(Data for analysis)
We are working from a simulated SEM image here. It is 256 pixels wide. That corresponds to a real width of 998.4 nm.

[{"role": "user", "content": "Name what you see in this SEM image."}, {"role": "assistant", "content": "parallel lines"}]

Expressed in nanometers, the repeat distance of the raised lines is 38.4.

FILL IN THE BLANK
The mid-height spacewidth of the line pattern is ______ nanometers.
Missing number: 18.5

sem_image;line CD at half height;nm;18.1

(Brief)
All the records shown above need to be given again exactly.

(Written reply)
We are working from a simulated SEM image here. It is 256 pixels wide. That corresponds to a real width of 998.4 nm.

[{"role": "user", "content": "Name what you see in this SEM image."}, {"role": "assistant", "content": "parallel lines"}]

Expressed in nanometers, the repeat distance of the raised lines is 38.4.

FILL IN THE BLANK
The mid-height spacewidth of the line pattern is ______ nanometers.
Missing number: 18.5

sem_image;line CD at half height;nm;18.1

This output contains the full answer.